**WORK INSTRUCTION**
Only the lines from the top of the data through the line containing "P2: pattern etch" should be duplicated, exactly as they appear.

**DATASET ENTRIES**
====
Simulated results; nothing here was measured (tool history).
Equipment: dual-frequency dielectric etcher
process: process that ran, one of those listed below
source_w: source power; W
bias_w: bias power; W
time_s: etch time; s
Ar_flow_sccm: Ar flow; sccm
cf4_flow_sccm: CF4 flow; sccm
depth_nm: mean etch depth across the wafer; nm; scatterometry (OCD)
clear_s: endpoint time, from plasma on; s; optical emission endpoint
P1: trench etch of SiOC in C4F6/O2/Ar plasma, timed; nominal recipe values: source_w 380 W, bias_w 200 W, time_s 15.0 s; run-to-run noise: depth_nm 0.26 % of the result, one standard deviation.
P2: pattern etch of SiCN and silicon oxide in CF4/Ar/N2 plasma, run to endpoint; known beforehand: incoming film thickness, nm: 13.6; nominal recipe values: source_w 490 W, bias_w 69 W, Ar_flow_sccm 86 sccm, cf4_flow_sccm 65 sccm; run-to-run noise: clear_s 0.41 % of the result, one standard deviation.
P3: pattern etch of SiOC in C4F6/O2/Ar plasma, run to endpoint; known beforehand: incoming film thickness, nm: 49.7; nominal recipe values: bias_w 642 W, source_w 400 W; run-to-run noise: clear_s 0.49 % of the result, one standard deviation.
====

**TASK RESPONSE**
Simulated results; nothing here was measured (tool history).
Equipment: dual-frequency dielectric etcher
process: process that ran, one of those listed below
source_w: source power; W
bias_w: bias power; W
time_s: etch time; s
Ar_flow_sccm: Ar flow; sccm
cf4_flow_sccm: CF4 flow; sccm
depth_nm: mean etch depth across the wafer; nm; scatterometry (OCD)
clear_s: endpoint time, from plasma on; s; optical emission endpoint
P1: trench etch of SiOC in C4F6/O2/Ar plasma, timed; nominal recipe values: source_w 380 W, bias_w 200 W, time_s 15.0 s; run-to-run noise: depth_nm 0.26 % of the result, one standard deviation.
P2: pattern etch of SiCN and silicon oxide in CF4/Ar/N2 plasma, run to endpoint; known beforehand: incoming film thickness, nm: 13.6; nominal recipe values: source_w 490 W, bias_w 69 W, Ar_flow_sccm 86 sccm, cf4_flow_sccm 65 sccm; run-to-run noise: clear_s 0.41 % of the result, one standard deviation.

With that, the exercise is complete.